| Supplied data |
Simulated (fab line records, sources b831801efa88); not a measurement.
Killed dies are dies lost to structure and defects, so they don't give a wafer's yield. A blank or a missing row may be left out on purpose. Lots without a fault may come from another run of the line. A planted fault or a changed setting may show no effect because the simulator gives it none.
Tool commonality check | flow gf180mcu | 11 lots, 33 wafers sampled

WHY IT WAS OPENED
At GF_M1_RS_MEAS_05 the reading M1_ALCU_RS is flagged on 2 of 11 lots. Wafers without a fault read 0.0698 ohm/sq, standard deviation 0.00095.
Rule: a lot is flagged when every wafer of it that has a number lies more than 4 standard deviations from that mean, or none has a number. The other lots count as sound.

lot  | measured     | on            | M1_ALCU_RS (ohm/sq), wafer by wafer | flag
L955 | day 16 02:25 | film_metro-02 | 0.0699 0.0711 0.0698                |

| Required action |
Everything in the records must be returned exactly.

| Worked solution |
Simulated (fab line records, sources b831801efa88); not a measurement.
Killed dies are dies lost to structure and defects, so they don't give a wafer's yield. A blank or a missing row may be left out on purpose. Lots without a fault may come from another run of the line. A planted fault or a changed setting may show no effect because the simulator gives it none.
Tool commonality check | flow gf180mcu | 11 lots, 33 wafers sampled

WHY IT WAS OPENED
At GF_M1_RS_MEAS_05 the reading M1_ALCU_RS is flagged on 2 of 11 lots. Wafers without a fault read 0.0698 ohm/sq, standard deviation 0.00095.
Rule: a lot is flagged when every wafer of it that has a number lies more than 4 standard deviations from that mean, or none has a number. The other lots count as sound.

lot  | measured     | on            | M1_ALCU_RS (ohm/sq), wafer by wafer | flag
L955 | day 16 02:25 | film_metro-02 | 0.0699 0.0711 0.0698                |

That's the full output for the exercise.